Information supplied below:

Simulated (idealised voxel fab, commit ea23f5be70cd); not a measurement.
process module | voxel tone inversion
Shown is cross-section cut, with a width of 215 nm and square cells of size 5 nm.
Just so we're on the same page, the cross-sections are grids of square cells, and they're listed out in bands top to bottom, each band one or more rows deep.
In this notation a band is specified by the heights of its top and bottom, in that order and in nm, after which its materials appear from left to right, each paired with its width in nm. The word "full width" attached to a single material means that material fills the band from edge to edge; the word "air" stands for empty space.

End of Information supplied.

**Required action**
All of the data above should be output exactly.

**Response area**
Simulated (idealised voxel fab, commit ea23f5be70cd); not a measurement.
process module | voxel tone inversion
Shown is cross-section cut, with a width of 215 nm and square cells of size 5 nm.
Just so we're on the same page, the cross-sections are grids of square cells, and they're listed out in bands top to bottom, each band one or more rows deep.
In this notation a band is specified by the heights of its top and bottom, in that order and in nm, after which its materials appear from left to right, each paired with its width in nm. The word "full width" attached to a single material means that material fills the band from edge to edge; the word "air" stands for empty space.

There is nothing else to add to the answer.